* _RECORDED DATA_:
####################

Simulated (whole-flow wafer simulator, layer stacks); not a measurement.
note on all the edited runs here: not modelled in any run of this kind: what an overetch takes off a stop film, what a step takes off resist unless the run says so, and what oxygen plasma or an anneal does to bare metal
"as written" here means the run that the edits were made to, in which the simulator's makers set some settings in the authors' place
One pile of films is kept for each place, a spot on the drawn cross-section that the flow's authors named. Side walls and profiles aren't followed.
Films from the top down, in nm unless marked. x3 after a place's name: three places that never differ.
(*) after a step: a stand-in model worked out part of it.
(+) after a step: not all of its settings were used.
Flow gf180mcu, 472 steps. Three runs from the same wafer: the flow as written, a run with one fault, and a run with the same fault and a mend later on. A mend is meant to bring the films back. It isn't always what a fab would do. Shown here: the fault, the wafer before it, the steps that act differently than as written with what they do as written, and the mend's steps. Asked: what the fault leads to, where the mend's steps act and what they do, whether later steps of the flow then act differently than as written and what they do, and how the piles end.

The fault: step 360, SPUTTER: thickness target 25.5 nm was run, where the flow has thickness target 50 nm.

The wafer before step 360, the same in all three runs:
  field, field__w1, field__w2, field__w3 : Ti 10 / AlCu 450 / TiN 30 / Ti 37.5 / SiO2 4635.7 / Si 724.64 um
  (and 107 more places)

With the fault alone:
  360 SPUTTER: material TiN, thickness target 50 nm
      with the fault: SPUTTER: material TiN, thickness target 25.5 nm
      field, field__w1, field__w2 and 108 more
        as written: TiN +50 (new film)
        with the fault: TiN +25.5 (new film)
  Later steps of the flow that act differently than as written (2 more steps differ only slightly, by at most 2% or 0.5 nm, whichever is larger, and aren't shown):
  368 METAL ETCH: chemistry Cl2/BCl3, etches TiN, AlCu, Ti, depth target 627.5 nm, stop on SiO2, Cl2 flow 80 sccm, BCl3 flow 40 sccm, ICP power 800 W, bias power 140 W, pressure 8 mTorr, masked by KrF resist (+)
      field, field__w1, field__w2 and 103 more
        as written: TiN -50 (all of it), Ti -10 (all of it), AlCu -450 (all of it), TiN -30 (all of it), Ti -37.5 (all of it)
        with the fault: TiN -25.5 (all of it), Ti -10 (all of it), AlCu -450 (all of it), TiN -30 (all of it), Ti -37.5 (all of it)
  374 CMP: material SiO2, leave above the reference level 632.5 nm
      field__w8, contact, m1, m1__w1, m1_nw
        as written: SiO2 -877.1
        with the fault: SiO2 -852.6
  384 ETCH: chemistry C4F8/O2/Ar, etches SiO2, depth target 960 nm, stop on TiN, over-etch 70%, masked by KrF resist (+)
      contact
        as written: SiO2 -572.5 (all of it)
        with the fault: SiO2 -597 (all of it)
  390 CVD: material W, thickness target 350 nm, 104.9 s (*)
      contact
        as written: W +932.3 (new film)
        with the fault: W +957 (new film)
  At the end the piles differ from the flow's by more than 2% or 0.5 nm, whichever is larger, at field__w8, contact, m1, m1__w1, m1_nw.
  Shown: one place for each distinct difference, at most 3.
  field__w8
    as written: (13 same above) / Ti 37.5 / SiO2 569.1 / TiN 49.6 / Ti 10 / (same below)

####################

* _WORK ITEM_:
When you come to the line containing "note on all", give it and stop; before that, repeat each line of the material exactly from the first one.

* _WRITTEN REPLY_:
Simulated (whole-flow wafer simulator, layer stacks); not a measurement.
note on all the edited runs here: not modelled in any run of this kind: what an overetch takes off a stop film, what a step takes off resist unless the run says so, and what oxygen plasma or an anneal does to bare metal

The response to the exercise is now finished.